> **Records shown**
● ● ● ● ●
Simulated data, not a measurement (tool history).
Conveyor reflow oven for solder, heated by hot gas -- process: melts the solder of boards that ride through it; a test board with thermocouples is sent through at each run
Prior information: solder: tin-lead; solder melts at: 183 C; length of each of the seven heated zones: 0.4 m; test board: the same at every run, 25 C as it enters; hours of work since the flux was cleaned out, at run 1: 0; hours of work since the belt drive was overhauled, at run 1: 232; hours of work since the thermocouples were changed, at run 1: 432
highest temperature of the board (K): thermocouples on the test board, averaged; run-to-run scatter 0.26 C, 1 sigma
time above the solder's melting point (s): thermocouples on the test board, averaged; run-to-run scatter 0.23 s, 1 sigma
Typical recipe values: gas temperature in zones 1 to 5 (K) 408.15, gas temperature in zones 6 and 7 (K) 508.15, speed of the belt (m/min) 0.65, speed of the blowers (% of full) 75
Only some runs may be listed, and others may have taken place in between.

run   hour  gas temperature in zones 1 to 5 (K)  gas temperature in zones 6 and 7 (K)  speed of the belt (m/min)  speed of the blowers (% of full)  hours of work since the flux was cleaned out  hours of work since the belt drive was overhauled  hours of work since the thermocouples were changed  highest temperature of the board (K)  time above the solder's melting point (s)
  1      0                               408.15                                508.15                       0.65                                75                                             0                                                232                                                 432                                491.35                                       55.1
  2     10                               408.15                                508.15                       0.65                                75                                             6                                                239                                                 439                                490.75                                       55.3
● ● ● ● ●

> **Task item**
Produce a word-for-word restatement of all the records.

> **Exercise answer**
Simulated data, not a measurement (tool history).
Conveyor reflow oven for solder, heated by hot gas -- process: melts the solder of boards that ride through it; a test board with thermocouples is sent through at each run
Prior information: solder: tin-lead; solder melts at: 183 C; length of each of the seven heated zones: 0.4 m; test board: the same at every run, 25 C as it enters; hours of work since the flux was cleaned out, at run 1: 0; hours of work since the belt drive was overhauled, at run 1: 232; hours of work since the thermocouples were changed, at run 1: 432
highest temperature of the board (K): thermocouples on the test board, averaged; run-to-run scatter 0.26 C, 1 sigma
time above the solder's melting point (s): thermocouples on the test board, averaged; run-to-run scatter 0.23 s, 1 sigma
Typical recipe values: gas temperature in zones 1 to 5 (K) 408.15, gas temperature in zones 6 and 7 (K) 508.15, speed of the belt (m/min) 0.65, speed of the blowers (% of full) 75
Only some runs may be listed, and others may have taken place in between.

run   hour  gas temperature in zones 1 to 5 (K)  gas temperature in zones 6 and 7 (K)  speed of the belt (m/min)  speed of the blowers (% of full)  hours of work since the flux was cleaned out  hours of work since the belt drive was overhauled  hours of work since the thermocouples were changed  highest temperature of the board (K)  time above the solder's melting point (s)
  1      0                               408.15                                508.15                       0.65                                75                                             0                                                232                                                 432                                491.35                                       55.1
  2     10                               408.15                                508.15                       0.65                                75                                             6                                                239                                                 439                                490.75                                       55.3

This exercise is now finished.